++++ Source material

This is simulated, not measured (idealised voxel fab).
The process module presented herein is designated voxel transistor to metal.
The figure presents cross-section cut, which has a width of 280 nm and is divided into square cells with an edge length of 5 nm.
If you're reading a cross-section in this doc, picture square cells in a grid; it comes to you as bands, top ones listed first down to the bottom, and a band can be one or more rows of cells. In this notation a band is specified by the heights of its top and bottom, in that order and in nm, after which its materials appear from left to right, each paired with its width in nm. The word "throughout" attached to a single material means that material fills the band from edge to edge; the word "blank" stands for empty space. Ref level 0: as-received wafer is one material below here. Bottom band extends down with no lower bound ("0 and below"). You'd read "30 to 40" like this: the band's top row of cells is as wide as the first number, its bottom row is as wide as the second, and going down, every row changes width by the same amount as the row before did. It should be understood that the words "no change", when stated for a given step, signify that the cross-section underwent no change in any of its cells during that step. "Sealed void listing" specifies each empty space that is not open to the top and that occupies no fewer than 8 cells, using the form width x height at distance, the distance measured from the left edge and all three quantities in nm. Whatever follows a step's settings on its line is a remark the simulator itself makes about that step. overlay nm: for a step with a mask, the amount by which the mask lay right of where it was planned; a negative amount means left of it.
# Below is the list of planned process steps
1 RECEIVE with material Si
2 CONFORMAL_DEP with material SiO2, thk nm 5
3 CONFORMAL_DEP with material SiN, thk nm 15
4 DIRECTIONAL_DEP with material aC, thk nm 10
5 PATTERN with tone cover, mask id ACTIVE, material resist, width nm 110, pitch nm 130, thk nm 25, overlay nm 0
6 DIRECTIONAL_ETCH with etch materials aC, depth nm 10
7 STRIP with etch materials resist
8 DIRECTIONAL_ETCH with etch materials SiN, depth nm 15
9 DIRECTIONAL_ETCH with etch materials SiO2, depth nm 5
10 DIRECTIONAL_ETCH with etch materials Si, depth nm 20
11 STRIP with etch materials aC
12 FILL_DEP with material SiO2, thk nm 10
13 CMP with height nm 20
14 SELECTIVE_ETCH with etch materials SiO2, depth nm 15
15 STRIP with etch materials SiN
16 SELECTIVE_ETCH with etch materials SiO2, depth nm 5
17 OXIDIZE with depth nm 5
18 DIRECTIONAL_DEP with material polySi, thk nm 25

++++++++

* [Work item] Up to and including the line that contains "The figure presents", output the records above exactly, beginning with their first line.

* [Written answer]
This is simulated, not measured (idealised voxel fab).
The process module presented herein is designated voxel transistor to metal.
The figure presents cross-section cut, which has a width of 280 nm and is divided into square cells with an edge length of 5 nm.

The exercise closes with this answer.